============================================================

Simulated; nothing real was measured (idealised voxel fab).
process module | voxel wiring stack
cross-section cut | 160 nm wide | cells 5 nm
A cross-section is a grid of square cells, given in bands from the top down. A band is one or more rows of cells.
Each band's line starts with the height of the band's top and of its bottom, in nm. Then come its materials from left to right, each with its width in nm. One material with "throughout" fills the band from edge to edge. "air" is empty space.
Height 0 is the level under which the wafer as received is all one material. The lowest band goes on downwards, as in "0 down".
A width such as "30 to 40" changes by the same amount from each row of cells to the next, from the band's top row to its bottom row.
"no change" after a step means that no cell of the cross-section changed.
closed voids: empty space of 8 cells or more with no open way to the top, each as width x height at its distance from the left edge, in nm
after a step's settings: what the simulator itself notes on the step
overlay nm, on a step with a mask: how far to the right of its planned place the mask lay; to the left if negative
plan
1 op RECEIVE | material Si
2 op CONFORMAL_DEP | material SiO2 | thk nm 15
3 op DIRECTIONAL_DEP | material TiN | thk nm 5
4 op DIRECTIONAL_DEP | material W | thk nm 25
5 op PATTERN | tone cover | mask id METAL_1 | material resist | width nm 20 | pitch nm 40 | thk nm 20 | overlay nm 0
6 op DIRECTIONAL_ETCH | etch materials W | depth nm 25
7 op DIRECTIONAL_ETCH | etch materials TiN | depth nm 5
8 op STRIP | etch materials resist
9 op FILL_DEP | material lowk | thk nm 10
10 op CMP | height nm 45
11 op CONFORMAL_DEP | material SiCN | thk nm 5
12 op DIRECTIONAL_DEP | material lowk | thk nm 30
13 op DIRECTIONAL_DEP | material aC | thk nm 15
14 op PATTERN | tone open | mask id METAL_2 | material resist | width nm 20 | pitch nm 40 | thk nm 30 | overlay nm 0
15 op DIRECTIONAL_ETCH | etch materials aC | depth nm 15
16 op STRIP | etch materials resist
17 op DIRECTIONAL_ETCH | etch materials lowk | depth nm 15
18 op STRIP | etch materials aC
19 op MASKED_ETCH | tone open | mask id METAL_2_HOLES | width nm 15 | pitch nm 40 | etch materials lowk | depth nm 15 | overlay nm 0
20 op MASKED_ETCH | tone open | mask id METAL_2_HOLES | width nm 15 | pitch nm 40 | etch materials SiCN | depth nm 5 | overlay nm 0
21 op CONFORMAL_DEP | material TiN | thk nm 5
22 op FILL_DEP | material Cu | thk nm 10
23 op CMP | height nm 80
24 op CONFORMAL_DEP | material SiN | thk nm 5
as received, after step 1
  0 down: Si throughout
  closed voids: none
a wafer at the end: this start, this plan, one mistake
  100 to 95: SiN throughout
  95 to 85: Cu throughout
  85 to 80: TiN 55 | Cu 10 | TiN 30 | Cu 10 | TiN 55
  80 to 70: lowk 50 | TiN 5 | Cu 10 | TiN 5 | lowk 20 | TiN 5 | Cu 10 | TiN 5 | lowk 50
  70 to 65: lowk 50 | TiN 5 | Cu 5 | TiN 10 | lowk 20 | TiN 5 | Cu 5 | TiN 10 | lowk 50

============================================================

If a line falls between the first line of the records and the line containing "2 op CONFORMAL_DEP", inclusive, repeat it exactly; leave out all others.

- **Answer box**:
Simulated; nothing real was measured (idealised voxel fab).
process module | voxel wiring stack
cross-section cut | 160 nm wide | cells 5 nm
A cross-section is a grid of square cells, given in bands from the top down. A band is one or more rows of cells.
Each band's line starts with the height of the band's top and of its bottom, in nm. Then come its materials from left to right, each with its width in nm. One material with "throughout" fills the band from edge to edge. "air" is empty space.
Height 0 is the level under which the wafer as received is all one material. The lowest band goes on downwards, as in "0 down".
A width such as "30 to 40" changes by the same amount from each row of cells to the next, from the band's top row to its bottom row.
"no change" after a step means that no cell of the cross-section changed.
closed voids: empty space of 8 cells or more with no open way to the top, each as width x height at its distance from the left edge, in nm
after a step's settings: what the simulator itself notes on the step
overlay nm, on a step with a mask: how far to the right of its planned place the mask lay; to the left if negative
plan
1 op RECEIVE | material Si
2 op CONFORMAL_DEP | material SiO2 | thk nm 15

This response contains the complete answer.